Work item
Here is the task for the records below: repeat exactly the lines from the one with "Best wishes" to the one with "UDDDDDDDDDDDUDDUUUUUUDDUUUUUDDDU", both included, and nothing else.

Data

■ ■ ■ ■

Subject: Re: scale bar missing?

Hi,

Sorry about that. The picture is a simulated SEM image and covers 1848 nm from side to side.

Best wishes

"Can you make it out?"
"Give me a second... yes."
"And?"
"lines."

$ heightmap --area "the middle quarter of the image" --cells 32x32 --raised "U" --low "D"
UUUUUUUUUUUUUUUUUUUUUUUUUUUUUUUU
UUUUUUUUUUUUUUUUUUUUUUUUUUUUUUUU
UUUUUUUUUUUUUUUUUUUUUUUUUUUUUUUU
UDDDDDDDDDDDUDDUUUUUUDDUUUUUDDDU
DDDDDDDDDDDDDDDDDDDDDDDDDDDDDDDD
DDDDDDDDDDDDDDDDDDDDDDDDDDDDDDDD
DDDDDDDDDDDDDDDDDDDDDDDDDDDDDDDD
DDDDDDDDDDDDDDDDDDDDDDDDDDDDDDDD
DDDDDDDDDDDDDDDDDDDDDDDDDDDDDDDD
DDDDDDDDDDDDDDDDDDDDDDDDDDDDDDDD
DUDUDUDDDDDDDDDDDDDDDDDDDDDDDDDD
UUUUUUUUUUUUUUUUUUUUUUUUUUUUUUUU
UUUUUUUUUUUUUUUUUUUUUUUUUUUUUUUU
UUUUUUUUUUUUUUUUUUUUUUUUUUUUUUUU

■ ■ ■ ■

Written answer
Best wishes

"Can you make it out?"
"Give me a second... yes."
"And?"
"lines."

$ heightmap --area "the middle quarter of the image" --cells 32x32 --raised "U" --low "D"
UUUUUUUUUUUUUUUUUUUUUUUUUUUUUUUU
UUUUUUUUUUUUUUUUUUUUUUUUUUUUUUUU
UUUUUUUUUUUUUUUUUUUUUUUUUUUUUUUU
UDDDDDDDDDDDUDDUUUUUUDDUUUUUDDDU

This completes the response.